» **Exercise**: Give back the lines of the records exactly, starting at the first and ending at the one with "R1: mean film".

━━ Excerpted records

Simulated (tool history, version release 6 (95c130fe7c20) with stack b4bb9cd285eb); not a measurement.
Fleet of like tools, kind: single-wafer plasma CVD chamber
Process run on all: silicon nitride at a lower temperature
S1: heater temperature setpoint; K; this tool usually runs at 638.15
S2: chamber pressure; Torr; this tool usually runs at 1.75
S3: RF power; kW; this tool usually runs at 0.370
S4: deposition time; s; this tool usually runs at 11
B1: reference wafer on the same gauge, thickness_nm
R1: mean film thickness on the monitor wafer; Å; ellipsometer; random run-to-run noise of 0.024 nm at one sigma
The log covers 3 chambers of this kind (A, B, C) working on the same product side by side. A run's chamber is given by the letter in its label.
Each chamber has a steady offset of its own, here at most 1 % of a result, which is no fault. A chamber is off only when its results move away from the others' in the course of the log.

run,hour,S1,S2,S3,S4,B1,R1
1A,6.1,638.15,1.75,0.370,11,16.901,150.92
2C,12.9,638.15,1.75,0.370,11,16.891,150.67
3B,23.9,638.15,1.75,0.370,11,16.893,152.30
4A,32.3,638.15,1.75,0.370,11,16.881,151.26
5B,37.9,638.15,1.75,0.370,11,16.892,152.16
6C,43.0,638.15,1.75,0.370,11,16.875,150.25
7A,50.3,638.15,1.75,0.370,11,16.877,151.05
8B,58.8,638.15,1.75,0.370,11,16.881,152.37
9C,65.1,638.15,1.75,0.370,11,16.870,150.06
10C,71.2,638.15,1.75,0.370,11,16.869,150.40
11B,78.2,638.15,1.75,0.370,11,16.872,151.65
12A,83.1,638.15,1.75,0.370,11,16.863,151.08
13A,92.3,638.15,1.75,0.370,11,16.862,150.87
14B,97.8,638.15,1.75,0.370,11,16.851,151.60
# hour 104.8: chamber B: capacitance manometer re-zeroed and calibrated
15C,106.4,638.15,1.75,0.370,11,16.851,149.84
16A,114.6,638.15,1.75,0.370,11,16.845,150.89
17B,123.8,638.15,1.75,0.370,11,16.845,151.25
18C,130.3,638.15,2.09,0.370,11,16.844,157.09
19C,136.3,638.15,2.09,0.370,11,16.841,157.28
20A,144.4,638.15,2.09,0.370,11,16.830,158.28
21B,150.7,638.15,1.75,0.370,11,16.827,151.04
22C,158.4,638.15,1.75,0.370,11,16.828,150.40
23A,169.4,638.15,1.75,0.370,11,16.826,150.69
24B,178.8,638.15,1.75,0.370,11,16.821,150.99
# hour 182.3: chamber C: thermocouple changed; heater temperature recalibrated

━━━━

» **Solution**:
Simulated (tool history, version release 6 (95c130fe7c20) with stack b4bb9cd285eb); not a measurement.
Fleet of like tools, kind: single-wafer plasma CVD chamber
Process run on all: silicon nitride at a lower temperature
S1: heater temperature setpoint; K; this tool usually runs at 638.15
S2: chamber pressure; Torr; this tool usually runs at 1.75
S3: RF power; kW; this tool usually runs at 0.370
S4: deposition time; s; this tool usually runs at 11
B1: reference wafer on the same gauge, thickness_nm
R1: mean film thickness on the monitor wafer; Å; ellipsometer; random run-to-run noise of 0.024 nm at one sigma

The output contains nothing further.